**Input data:**
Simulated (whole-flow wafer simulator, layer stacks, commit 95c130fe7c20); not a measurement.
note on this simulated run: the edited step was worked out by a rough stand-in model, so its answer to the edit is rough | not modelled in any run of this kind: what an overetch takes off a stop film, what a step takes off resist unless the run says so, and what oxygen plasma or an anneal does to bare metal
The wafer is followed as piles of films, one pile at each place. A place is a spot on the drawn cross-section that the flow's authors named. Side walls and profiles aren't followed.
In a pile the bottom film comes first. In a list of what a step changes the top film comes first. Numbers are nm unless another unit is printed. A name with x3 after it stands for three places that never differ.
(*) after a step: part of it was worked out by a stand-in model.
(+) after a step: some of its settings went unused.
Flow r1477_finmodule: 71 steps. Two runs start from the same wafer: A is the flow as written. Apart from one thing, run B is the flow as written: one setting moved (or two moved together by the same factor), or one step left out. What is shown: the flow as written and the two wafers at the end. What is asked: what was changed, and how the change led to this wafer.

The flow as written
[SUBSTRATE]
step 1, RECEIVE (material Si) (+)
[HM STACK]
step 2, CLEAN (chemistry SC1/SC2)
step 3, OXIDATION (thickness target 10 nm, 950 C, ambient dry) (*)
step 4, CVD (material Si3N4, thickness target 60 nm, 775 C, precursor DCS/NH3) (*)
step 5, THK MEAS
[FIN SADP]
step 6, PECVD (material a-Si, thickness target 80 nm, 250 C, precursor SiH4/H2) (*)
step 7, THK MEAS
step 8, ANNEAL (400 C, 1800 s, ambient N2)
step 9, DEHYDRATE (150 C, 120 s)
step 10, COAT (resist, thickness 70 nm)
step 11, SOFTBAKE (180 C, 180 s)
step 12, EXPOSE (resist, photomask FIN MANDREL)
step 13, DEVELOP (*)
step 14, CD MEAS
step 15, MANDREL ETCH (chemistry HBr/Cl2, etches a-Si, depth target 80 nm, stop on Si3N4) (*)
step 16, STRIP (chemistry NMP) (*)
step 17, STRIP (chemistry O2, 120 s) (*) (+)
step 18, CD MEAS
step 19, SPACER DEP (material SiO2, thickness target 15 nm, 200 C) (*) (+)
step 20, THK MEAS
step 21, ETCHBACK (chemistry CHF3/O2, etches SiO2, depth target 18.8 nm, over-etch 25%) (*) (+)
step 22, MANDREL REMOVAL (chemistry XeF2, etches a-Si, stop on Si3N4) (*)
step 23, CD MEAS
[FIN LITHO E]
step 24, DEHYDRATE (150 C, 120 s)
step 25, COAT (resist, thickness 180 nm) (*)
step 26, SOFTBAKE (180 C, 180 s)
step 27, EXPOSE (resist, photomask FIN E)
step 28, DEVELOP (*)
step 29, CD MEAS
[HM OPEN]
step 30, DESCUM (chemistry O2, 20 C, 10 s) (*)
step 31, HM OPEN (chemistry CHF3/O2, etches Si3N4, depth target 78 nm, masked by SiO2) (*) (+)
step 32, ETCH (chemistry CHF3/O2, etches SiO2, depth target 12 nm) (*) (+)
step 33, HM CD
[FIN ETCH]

**Work instruction:**
Your answer should consist of the lines from the line with "The wafer is" to the line with "step 7, THK MEAS" above, repeated exactly, both ends included.

**Response area:**
The wafer is followed as piles of films, one pile at each place. A place is a spot on the drawn cross-section that the flow's authors named. Side walls and profiles aren't followed.
In a pile the bottom film comes first. In a list of what a step changes the top film comes first. Numbers are nm unless another unit is printed. A name with x3 after it stands for three places that never differ.
(*) after a step: part of it was worked out by a stand-in model.
(+) after a step: some of its settings went unused.
Flow r1477_finmodule: 71 steps. Two runs start from the same wafer: A is the flow as written. Apart from one thing, run B is the flow as written: one setting moved (or two moved together by the same factor), or one step left out. What is shown: the flow as written and the two wafers at the end. What is asked: what was changed, and how the change led to this wafer.

The flow as written
[SUBSTRATE]
step 1, RECEIVE (material Si) (+)
[HM STACK]
step 2, CLEAN (chemistry SC1/SC2)
step 3, OXIDATION (thickness target 10 nm, 950 C, ambient dry) (*)
step 4, CVD (material Si3N4, thickness target 60 nm, 775 C, precursor DCS/NH3) (*)
step 5, THK MEAS
[FIN SADP]
step 6, PECVD (material a-Si, thickness target 80 nm, 250 C, precursor SiH4/H2) (*)
step 7, THK MEAS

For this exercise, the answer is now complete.